## BRIEF
The required output is the exact run of lines below that opens at the line with "2 CONFORMAL_DEP,material SiO2,thk nm 5" and closes at the line with "16 CONFORMAL_DEP,material TiN,thk nm 5".

• • •

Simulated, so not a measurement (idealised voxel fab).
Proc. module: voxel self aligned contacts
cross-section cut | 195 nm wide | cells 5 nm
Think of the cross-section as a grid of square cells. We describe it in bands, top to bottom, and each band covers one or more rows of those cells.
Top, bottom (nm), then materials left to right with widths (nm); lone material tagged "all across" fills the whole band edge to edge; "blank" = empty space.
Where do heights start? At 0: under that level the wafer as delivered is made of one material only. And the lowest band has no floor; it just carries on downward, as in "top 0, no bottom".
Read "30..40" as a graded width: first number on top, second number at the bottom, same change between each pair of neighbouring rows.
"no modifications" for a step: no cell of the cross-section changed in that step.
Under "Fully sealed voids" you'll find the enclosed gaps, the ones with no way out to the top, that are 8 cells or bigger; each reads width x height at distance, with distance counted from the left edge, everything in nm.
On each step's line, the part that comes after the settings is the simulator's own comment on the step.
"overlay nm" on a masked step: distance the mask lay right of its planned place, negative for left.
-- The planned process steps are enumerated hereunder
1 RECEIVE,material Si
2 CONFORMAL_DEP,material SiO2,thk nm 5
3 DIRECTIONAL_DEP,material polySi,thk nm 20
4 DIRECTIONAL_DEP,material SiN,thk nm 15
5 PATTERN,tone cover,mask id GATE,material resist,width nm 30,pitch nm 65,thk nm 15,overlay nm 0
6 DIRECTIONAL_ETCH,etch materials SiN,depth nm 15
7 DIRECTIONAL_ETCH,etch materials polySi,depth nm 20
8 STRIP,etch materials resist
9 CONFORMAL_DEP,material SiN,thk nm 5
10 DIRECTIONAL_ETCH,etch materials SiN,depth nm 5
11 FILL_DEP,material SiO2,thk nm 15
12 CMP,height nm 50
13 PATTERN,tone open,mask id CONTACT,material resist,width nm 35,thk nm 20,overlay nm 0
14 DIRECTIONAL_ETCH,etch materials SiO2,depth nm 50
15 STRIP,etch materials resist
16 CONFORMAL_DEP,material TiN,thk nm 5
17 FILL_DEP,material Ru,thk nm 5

• • •

## WORKED SOLUTION
2 CONFORMAL_DEP,material SiO2,thk nm 5
3 DIRECTIONAL_DEP,material polySi,thk nm 20
4 DIRECTIONAL_DEP,material SiN,thk nm 15
5 PATTERN,tone cover,mask id GATE,material resist,width nm 30,pitch nm 65,thk nm 15,overlay nm 0
6 DIRECTIONAL_ETCH,etch materials SiN,depth nm 15
7 DIRECTIONAL_ETCH,etch materials polySi,depth nm 20
8 STRIP,etch materials resist
9 CONFORMAL_DEP,material SiN,thk nm 5
10 DIRECTIONAL_ETCH,etch materials SiN,depth nm 5
11 FILL_DEP,material SiO2,thk nm 15
12 CMP,height nm 50
13 PATTERN,tone open,mask id CONTACT,material resist,width nm 35,thk nm 20,overlay nm 0
14 DIRECTIONAL_ETCH,etch materials SiO2,depth nm 50
15 STRIP,etch materials resist
16 CONFORMAL_DEP,material TiN,thk nm 5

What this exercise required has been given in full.